================

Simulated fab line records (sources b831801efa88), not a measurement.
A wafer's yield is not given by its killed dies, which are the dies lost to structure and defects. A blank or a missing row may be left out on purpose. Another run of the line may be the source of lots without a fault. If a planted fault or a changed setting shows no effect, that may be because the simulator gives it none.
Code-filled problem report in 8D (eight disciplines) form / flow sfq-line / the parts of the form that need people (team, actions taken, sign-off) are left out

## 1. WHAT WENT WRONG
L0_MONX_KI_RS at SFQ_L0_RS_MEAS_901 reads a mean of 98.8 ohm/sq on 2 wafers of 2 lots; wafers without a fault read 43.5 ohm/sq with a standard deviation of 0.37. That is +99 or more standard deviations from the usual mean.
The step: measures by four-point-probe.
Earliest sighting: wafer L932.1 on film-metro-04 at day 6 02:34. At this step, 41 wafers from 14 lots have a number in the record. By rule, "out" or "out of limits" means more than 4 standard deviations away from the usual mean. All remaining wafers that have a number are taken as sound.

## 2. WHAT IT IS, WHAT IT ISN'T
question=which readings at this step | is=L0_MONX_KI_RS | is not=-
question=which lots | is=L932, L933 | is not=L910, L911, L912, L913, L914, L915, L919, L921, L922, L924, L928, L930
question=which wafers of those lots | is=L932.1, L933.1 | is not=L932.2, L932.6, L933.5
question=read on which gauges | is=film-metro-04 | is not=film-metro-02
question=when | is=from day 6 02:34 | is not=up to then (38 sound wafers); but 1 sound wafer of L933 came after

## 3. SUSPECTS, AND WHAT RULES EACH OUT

================

## Assigned task
Repeat the whole listing above without any change.

## Written solution
Simulated fab line records (sources b831801efa88), not a measurement.
A wafer's yield is not given by its killed dies, which are the dies lost to structure and defects. A blank or a missing row may be left out on purpose. Another run of the line may be the source of lots without a fault. If a planted fault or a changed setting shows no effect, that may be because the simulator gives it none.
Code-filled problem report in 8D (eight disciplines) form / flow sfq-line / the parts of the form that need people (team, actions taken, sign-off) are left out

## 1. WHAT WENT WRONG
L0_MONX_KI_RS at SFQ_L0_RS_MEAS_901 reads a mean of 98.8 ohm/sq on 2 wafers of 2 lots; wafers without a fault read 43.5 ohm/sq with a standard deviation of 0.37. That is +99 or more standard deviations from the usual mean.
The step: measures by four-point-probe.
Earliest sighting: wafer L932.1 on film-metro-04 at day 6 02:34. At this step, 41 wafers from 14 lots have a number in the record. By rule, "out" or "out of limits" means more than 4 standard deviations away from the usual mean. All remaining wafers that have a number are taken as sound.

## 2. WHAT IT IS, WHAT IT ISN'T
question=which readings at this step | is=L0_MONX_KI_RS | is not=-
question=which lots | is=L932, L933 | is not=L910, L911, L912, L913, L914, L915, L919, L921, L922, L924, L928, L930
question=which wafers of those lots | is=L932.1, L933.1 | is not=L932.2, L932.6, L933.5
question=read on which gauges | is=film-metro-04 | is not=film-metro-02
question=when | is=from day 6 02:34 | is not=up to then (38 sound wafers); but 1 sound wafer of L933 came after

## 3. SUSPECTS, AND WHAT RULES EACH OUT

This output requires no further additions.